> [Excerpted records]:
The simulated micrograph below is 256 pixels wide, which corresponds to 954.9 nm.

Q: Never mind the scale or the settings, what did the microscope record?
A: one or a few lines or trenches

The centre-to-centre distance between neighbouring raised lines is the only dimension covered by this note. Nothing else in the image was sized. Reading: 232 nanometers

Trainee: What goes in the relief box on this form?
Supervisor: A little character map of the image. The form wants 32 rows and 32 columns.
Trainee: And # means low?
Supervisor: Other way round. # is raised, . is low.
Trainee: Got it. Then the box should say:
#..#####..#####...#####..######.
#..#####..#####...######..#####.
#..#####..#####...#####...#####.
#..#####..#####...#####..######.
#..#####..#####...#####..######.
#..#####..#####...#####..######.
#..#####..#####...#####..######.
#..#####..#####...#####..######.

> [Task item]: Every line above should be reproduced precisely.

> [Response]:
The simulated micrograph below is 256 pixels wide, which corresponds to 954.9 nm.

Q: Never mind the scale or the settings, what did the microscope record?
A: one or a few lines or trenches

The centre-to-centre distance between neighbouring raised lines is the only dimension covered by this note. Nothing else in the image was sized. Reading: 232 nanometers

Trainee: What goes in the relief box on this form?
Supervisor: A little character map of the image. The form wants 32 rows and 32 columns.
Trainee: And # means low?
Supervisor: Other way round. # is raised, . is low.
Trainee: Got it. Then the box should say:
#..#####..#####...#####..######.
#..#####..#####...######..#####.
#..#####..#####...#####...#####.
#..#####..#####...#####..######.
#..#####..#####...#####..######.
#..#####..#####...#####..######.
#..#####..#####...#####..######.
#..#####..#####...#####..######.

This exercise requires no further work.